## Given information
[Start of section]

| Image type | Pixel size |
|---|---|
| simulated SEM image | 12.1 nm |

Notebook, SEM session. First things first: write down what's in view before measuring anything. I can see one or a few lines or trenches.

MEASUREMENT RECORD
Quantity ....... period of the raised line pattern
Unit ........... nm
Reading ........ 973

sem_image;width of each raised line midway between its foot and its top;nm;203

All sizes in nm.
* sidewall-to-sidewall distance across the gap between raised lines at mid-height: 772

[End of section]

Transcribe, exactly as written, all lines of the entries above from the first to the one containing "All sizes in nm.", and no more.

## Written response
| Image type | Pixel size |
|---|---|
| simulated SEM image | 12.1 nm |

Notebook, SEM session. First things first: write down what's in view before measuring anything. I can see one or a few lines or trenches.

MEASUREMENT RECORD
Quantity ....... period of the raised line pattern
Unit ........... nm
Reading ........ 973

sem_image;width of each raised line midway between its foot and its top;nm;203

All sizes in nm.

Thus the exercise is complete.